★ ★ ★
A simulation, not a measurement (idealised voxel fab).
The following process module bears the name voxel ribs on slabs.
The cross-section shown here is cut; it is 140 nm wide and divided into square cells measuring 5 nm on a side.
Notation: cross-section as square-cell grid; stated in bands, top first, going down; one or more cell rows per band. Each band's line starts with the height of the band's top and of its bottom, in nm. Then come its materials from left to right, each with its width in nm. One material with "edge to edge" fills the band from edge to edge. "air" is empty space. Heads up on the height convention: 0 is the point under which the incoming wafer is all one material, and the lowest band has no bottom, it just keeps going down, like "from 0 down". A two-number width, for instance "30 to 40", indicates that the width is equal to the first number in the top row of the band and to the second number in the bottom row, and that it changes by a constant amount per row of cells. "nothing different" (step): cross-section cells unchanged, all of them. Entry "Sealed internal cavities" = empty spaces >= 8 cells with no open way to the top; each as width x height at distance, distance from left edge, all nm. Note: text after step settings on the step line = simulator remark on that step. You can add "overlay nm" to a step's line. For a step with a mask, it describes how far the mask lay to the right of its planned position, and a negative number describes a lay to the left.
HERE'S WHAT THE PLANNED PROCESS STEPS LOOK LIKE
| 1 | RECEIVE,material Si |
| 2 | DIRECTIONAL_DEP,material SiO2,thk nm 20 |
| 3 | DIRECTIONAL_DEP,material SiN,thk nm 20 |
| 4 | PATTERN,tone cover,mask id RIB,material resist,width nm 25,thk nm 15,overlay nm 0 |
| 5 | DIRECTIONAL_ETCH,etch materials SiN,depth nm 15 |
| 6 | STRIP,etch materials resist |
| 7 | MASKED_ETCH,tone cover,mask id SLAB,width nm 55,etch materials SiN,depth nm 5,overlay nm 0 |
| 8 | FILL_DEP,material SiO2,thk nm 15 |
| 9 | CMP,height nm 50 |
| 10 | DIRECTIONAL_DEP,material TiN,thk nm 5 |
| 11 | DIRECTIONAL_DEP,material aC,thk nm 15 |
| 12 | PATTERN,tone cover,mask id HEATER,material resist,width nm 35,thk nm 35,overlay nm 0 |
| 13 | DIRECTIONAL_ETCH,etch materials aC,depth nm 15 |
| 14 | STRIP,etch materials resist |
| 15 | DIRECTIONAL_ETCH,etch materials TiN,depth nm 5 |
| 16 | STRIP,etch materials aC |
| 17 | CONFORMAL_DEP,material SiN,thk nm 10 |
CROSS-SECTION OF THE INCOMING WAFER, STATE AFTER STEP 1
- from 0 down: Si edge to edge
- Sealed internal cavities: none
★ ★ ★

▸ Requirement:
Quote in full each line from the top of the records above through the line with "The cross-section shown"; stop after that line.

▸ Exercise answer:
A simulation, not a measurement (idealised voxel fab).
The following process module bears the name voxel ribs on slabs.
The cross-section shown here is cut; it is 140 nm wide and divided into square cells measuring 5 nm on a side.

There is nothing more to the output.